### Work request:
Set out exactly every line of the entries below, starting at the line that holds "The numbers of" and stopping after the line that holds "The record holds".

### Data to examine:
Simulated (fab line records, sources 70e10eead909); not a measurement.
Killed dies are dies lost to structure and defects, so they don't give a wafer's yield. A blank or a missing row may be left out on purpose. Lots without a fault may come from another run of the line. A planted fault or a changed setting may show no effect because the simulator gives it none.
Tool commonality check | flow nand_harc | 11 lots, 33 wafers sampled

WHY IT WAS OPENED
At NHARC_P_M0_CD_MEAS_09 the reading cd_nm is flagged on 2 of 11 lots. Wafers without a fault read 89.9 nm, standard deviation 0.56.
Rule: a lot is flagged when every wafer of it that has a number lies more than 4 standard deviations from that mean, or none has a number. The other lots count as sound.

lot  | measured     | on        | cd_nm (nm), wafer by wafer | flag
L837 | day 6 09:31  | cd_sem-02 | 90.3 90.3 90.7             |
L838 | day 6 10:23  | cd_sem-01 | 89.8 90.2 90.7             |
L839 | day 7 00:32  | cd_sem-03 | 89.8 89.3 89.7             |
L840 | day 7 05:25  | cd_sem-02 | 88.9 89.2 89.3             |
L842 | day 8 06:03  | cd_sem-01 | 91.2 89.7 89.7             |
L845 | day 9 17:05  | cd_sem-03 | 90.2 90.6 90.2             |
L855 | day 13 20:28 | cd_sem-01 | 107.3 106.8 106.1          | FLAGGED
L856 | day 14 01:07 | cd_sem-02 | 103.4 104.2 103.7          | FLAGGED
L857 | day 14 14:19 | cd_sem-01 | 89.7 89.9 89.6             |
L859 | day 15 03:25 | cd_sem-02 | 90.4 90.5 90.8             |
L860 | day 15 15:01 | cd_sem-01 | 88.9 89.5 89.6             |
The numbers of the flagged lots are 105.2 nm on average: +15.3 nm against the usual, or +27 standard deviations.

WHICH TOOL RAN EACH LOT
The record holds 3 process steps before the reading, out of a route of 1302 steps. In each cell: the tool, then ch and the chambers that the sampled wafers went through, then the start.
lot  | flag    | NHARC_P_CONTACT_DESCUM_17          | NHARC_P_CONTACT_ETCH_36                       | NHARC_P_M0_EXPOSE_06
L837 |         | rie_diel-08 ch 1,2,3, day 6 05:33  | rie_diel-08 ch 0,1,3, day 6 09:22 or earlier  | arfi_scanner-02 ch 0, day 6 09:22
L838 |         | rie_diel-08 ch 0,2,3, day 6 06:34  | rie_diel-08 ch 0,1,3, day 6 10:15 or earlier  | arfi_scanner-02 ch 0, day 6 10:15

### Solution:
The numbers of the flagged lots are 105.2 nm on average: +15.3 nm against the usual, or +27 standard deviations.

WHICH TOOL RAN EACH LOT
The record holds 3 process steps before the reading, out of a route of 1302 steps. In each cell: the tool, then ch and the chambers that the sampled wafers went through, then the start.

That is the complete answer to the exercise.